:: ASSIGNMENT ::
Write out the material below exactly, with no line missing.

----- DATASET RECORDS
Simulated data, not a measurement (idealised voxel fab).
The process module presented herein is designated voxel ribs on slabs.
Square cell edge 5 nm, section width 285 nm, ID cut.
----------

:: WRITTEN RESPONSE ::
Simulated data, not a measurement (idealised voxel fab).
The process module presented herein is designated voxel ribs on slabs.
Square cell edge 5 nm, section width 285 nm, ID cut.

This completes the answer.